_Work task:_
After locating the line that contains "The following process" in the data below, set down exactly that line and each one after it through the line that contains "Xsec cut, 270 nm wide, square cell size 5 nm.", and nothing more.

_Data records:_
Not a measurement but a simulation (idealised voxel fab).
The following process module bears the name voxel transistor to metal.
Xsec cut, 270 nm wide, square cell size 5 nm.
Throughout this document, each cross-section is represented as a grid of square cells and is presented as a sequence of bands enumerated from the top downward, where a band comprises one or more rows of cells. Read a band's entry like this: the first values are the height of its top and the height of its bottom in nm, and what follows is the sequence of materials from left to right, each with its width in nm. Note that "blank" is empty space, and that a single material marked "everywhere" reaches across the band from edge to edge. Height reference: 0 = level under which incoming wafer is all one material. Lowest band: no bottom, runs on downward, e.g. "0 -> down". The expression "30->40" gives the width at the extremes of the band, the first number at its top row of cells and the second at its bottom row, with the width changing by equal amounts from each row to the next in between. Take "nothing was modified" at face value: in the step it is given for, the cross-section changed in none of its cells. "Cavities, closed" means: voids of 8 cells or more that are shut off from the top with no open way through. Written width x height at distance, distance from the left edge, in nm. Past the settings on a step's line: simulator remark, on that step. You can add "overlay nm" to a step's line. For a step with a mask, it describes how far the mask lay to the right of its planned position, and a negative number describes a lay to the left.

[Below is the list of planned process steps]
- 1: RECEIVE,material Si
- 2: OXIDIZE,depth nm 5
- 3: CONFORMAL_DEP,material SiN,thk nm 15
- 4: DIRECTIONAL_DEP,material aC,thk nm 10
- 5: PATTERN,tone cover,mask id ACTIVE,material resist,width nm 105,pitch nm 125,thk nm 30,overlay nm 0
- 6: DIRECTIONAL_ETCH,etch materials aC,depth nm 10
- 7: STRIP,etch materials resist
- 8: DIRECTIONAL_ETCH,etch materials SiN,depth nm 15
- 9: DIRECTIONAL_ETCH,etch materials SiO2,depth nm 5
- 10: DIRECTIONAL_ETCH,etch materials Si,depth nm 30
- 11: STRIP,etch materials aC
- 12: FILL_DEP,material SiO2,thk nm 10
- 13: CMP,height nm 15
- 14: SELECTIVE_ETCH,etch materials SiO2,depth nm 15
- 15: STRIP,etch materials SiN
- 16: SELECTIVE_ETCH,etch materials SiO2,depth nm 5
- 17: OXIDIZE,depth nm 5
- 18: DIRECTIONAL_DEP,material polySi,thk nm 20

_Written solution:_
The following process module bears the name voxel transistor to metal.
Xsec cut, 270 nm wide, square cell size 5 nm.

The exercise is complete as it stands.